ACTIVITY: In the material below, the lines from the one containing "Usual settings: wafer" through the one containing "60.08 | 59.998 |" are to be given again exactly, ends included, and no others.

SOURCE MATERIAL:
--------------------------------

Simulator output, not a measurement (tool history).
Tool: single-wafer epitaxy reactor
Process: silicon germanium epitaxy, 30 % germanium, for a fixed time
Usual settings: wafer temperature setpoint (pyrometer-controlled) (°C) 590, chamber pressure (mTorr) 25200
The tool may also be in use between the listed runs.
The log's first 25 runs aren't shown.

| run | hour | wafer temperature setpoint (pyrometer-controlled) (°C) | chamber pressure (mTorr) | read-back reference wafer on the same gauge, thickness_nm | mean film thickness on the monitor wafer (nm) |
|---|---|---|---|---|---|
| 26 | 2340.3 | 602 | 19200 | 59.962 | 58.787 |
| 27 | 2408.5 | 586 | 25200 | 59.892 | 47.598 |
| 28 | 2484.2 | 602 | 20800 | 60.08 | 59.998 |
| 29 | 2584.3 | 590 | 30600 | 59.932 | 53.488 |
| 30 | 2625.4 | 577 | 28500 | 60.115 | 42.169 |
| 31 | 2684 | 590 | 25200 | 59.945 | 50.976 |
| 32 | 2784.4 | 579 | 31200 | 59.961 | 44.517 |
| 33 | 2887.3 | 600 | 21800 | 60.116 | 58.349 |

--------------------------------

SOLUTION:
Usual settings: wafer temperature setpoint (pyrometer-controlled) (°C) 590, chamber pressure (mTorr) 25200
The tool may also be in use between the listed runs.
The log's first 25 runs aren't shown.

| run | hour | wafer temperature setpoint (pyrometer-controlled) (°C) | chamber pressure (mTorr) | read-back reference wafer on the same gauge, thickness_nm | mean film thickness on the monitor wafer (nm) |
|---|---|---|---|---|---|
| 26 | 2340.3 | 602 | 19200 | 59.962 | 58.787 |
| 27 | 2408.5 | 586 | 25200 | 59.892 | 47.598 |
| 28 | 2484.2 | 602 | 20800 | 60.08 | 59.998 |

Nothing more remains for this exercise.